(Task item) Here are some entries. Print them exactly as they are.

- - -

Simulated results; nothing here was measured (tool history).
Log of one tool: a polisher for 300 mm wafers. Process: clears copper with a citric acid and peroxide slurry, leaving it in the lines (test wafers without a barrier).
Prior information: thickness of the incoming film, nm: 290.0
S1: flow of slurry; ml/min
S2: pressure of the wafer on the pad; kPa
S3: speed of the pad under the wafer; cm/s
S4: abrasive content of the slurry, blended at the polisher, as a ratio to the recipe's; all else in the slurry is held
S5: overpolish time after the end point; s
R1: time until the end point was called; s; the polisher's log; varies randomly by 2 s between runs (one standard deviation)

- - -

(Reply)
Simulated results; nothing here was measured (tool history).
Log of one tool: a polisher for 300 mm wafers. Process: clears copper with a citric acid and peroxide slurry, leaving it in the lines (test wafers without a barrier).
Prior information: thickness of the incoming film, nm: 290.0
S1: flow of slurry; ml/min
S2: pressure of the wafer on the pad; kPa
S3: speed of the pad under the wafer; cm/s
S4: abrasive content of the slurry, blended at the polisher, as a ratio to the recipe's; all else in the slurry is held
S5: overpolish time after the end point; s
R1: time until the end point was called; s; the polisher's log; varies randomly by 2 s between runs (one standard deviation)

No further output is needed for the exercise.